DATA TO EXAMINE:
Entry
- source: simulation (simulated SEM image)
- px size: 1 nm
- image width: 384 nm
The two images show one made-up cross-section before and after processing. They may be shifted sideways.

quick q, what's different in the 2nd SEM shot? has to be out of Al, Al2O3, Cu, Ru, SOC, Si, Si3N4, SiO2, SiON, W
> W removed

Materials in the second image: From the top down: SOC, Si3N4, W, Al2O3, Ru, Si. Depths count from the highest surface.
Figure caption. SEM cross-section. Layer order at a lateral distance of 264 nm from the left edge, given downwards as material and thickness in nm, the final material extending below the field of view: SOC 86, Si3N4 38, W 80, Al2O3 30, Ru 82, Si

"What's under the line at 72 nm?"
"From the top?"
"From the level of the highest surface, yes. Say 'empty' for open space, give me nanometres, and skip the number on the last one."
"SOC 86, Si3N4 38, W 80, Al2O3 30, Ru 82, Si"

WORK REQUEST:
Nothing in the data may be omitted; transcribe it exactly.

WRITTEN REPLY:
Entry
- source: simulation (simulated SEM image)
- px size: 1 nm
- image width: 384 nm
The two images show one made-up cross-section before and after processing. They may be shifted sideways.

quick q, what's different in the 2nd SEM shot? has to be out of Al, Al2O3, Cu, Ru, SOC, Si, Si3N4, SiO2, SiON, W
> W removed

Materials in the second image: From the top down: SOC, Si3N4, W, Al2O3, Ru, Si. Depths count from the highest surface.
Figure caption. SEM cross-section. Layer order at a lateral distance of 264 nm from the left edge, given downwards as material and thickness in nm, the final material extending below the field of view: SOC 86, Si3N4 38, W 80, Al2O3 30, Ru 82, Si

"What's under the line at 72 nm?"
"From the top?"
"From the level of the highest surface, yes. Say 'empty' for open space, give me nanometres, and skip the number on the last one."
"SOC 86, Si3N4 38, W 80, Al2O3 30, Ru 82, Si"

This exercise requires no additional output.